* Given entries
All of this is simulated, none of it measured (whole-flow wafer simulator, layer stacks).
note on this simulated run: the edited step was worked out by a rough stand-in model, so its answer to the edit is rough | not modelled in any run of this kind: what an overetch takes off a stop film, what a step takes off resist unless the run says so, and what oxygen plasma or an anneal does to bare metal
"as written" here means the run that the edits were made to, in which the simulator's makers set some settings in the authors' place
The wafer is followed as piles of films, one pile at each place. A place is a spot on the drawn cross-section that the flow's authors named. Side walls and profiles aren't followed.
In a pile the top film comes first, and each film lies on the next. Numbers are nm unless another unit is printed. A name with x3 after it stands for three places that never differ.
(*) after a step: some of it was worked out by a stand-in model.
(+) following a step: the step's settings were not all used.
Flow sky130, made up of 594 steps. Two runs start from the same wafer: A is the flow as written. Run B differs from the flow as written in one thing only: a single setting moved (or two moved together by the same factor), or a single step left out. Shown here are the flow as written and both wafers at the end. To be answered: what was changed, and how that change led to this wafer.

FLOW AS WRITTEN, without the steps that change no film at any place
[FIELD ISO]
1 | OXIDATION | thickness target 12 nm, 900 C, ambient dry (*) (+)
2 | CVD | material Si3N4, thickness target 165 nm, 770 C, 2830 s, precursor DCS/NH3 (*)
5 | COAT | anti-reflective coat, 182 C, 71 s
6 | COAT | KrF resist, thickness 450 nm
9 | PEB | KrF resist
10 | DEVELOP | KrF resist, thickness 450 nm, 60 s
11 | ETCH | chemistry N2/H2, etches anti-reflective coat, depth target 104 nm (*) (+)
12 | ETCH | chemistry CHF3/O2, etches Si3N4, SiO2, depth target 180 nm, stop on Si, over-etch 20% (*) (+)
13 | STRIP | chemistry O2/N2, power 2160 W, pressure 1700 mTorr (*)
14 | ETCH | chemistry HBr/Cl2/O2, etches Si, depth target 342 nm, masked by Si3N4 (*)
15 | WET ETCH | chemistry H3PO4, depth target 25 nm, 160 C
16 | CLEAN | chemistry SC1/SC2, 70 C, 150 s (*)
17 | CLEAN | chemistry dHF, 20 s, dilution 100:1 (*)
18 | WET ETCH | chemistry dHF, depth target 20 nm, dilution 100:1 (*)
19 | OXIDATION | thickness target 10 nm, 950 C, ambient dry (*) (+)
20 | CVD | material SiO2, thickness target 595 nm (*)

* Assignment
Include the first line of the listing, the line with "note on this", and every line between them, each repeated exactly, and output only those.

* Exercise output
All of this is simulated, none of it measured (whole-flow wafer simulator, layer stacks).
note on this simulated run: the edited step was worked out by a rough stand-in model, so its answer to the edit is rough | not modelled in any run of this kind: what an overetch takes off a stop film, what a step takes off resist unless the run says so, and what oxygen plasma or an anneal does to bare metal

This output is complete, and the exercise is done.